Would you repeat each line below precisely as it stands?

##### DATA SUPPLIED

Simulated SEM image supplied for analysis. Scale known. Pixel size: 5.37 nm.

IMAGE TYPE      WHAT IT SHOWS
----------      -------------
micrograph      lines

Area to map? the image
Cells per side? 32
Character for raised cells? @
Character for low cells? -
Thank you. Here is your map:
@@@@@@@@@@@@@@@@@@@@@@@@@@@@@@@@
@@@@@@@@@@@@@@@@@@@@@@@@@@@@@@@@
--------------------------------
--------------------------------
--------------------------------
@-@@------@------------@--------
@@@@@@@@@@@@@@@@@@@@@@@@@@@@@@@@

##########

### WRITTEN REPLY
Simulated SEM image supplied for analysis. Scale known. Pixel size: 5.37 nm.

IMAGE TYPE      WHAT IT SHOWS
----------      -------------
micrograph      lines

Area to map? the image
Cells per side? 32
Character for raised cells? @
Character for low cells? -
Thank you. Here is your map:
@@@@@@@@@@@@@@@@@@@@@@@@@@@@@@@@
@@@@@@@@@@@@@@@@@@@@@@@@@@@@@@@@
--------------------------------
--------------------------------
--------------------------------
@-@@------@------------@--------
@@@@@@@@@@@@@@@@@@@@@@@@@@@@@@@@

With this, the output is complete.